Below this sentence is a listing; return exactly its lines from the one with "-5 | SiO2 full width" to the one with "air: 20 / SiN: 40 / SiO2: 35", both kept, and nothing more.

Data excerpts
-------------------------
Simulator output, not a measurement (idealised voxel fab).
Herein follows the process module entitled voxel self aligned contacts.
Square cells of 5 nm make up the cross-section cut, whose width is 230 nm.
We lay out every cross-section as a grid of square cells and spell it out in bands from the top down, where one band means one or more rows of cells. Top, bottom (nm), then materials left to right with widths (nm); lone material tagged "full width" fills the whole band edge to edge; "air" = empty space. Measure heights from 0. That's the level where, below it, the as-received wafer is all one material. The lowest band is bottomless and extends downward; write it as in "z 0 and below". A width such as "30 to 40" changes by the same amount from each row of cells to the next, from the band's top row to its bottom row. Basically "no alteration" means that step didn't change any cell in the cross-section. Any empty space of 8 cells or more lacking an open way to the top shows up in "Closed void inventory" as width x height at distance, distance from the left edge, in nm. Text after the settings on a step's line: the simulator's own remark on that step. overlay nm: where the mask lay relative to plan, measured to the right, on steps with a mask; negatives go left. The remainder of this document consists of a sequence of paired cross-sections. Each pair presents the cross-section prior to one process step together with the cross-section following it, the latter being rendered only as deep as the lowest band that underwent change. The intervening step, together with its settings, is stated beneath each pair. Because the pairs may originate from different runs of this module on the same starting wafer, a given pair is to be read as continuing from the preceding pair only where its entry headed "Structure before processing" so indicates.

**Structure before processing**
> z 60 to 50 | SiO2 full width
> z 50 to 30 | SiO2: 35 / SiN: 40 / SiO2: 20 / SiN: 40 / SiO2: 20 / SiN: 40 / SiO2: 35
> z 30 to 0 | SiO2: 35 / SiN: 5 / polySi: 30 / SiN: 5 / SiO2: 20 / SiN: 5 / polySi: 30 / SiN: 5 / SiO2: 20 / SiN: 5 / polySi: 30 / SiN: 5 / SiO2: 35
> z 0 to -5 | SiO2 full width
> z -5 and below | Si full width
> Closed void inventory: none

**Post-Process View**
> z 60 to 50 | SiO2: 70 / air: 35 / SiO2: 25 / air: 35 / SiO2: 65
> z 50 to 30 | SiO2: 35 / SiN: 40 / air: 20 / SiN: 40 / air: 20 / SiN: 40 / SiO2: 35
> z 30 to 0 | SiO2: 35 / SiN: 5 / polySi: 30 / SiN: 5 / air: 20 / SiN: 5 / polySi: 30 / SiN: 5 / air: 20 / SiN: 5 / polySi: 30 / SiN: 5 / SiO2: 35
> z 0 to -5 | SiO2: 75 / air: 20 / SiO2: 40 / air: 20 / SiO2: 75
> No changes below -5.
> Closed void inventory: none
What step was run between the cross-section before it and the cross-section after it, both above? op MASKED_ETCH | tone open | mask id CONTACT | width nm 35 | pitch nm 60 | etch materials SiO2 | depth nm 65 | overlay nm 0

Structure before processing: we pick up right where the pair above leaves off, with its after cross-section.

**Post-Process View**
-------------------------

Written answer
> z 0 to -5 | SiO2 full width
> z -5 and below | Si full width
> Closed void inventory: none

**Post-Process View**
> z 60 to 50 | SiO2: 70 / air: 35 / SiO2: 25 / air: 35 / SiO2: 65
> z 50 to 30 | SiO2: 35 / SiN: 40 / air: 20 / SiN: 40 / air: 20 / SiN: 40 / SiO2: 35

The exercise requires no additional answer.